# [Brief]
Please copy exactly the lines from the top of the data through the line containing "L467,day 19 21:17,overlay-01,2.1", and nothing else.

───

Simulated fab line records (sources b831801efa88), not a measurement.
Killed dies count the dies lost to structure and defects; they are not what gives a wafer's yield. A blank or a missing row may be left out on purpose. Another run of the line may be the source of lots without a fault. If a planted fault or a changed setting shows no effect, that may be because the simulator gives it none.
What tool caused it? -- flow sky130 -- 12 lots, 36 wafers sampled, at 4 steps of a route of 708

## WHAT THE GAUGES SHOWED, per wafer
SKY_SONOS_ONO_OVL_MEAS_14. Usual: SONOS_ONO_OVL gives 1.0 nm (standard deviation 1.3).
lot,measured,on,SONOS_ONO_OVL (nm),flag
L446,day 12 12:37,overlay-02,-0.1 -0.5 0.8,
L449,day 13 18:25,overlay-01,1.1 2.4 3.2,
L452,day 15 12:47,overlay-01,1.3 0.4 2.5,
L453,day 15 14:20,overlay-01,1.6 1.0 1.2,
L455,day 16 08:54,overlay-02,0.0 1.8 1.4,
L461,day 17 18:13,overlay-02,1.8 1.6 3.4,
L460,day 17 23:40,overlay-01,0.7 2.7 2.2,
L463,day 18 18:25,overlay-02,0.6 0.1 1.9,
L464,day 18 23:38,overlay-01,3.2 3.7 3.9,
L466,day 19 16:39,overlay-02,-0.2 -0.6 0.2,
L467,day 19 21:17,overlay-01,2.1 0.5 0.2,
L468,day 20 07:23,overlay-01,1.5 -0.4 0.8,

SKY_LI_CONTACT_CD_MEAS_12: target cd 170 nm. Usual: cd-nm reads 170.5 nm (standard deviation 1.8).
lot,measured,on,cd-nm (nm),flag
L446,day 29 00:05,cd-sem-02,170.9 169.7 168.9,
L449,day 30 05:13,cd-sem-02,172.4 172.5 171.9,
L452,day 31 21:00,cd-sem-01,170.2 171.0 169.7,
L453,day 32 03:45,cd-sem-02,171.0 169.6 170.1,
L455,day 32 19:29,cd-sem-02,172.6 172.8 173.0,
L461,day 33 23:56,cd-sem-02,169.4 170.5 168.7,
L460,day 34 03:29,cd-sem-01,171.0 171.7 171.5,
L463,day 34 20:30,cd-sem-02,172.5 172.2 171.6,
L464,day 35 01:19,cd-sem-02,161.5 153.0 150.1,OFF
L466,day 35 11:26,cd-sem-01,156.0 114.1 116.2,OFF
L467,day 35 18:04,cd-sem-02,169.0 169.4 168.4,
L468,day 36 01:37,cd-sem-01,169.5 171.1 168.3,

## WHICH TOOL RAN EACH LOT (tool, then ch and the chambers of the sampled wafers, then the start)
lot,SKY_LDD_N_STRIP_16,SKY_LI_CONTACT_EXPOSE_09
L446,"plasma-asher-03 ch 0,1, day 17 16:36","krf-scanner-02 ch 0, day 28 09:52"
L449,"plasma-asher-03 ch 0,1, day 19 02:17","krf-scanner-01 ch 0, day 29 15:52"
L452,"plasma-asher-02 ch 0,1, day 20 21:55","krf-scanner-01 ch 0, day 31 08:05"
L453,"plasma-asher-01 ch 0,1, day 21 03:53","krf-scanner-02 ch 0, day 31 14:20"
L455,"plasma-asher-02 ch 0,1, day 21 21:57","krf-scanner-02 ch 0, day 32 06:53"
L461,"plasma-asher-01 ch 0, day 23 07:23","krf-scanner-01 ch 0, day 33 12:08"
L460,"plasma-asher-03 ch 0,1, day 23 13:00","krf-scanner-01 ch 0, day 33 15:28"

───

# [Reply]
Simulated fab line records (sources b831801efa88), not a measurement.
Killed dies count the dies lost to structure and defects; they are not what gives a wafer's yield. A blank or a missing row may be left out on purpose. Another run of the line may be the source of lots without a fault. If a planted fault or a changed setting shows no effect, that may be because the simulator gives it none.
What tool caused it? -- flow sky130 -- 12 lots, 36 wafers sampled, at 4 steps of a route of 708

## WHAT THE GAUGES SHOWED, per wafer
SKY_SONOS_ONO_OVL_MEAS_14. Usual: SONOS_ONO_OVL gives 1.0 nm (standard deviation 1.3).
lot,measured,on,SONOS_ONO_OVL (nm),flag
L446,day 12 12:37,overlay-02,-0.1 -0.5 0.8,
L449,day 13 18:25,overlay-01,1.1 2.4 3.2,
L452,day 15 12:47,overlay-01,1.3 0.4 2.5,
L453,day 15 14:20,overlay-01,1.6 1.0 1.2,
L455,day 16 08:54,overlay-02,0.0 1.8 1.4,
L461,day 17 18:13,overlay-02,1.8 1.6 3.4,
L460,day 17 23:40,overlay-01,0.7 2.7 2.2,
L463,day 18 18:25,overlay-02,0.6 0.1 1.9,
L464,day 18 23:38,overlay-01,3.2 3.7 3.9,
L466,day 19 16:39,overlay-02,-0.2 -0.6 0.2,
L467,day 19 21:17,overlay-01,2.1 0.5 0.2,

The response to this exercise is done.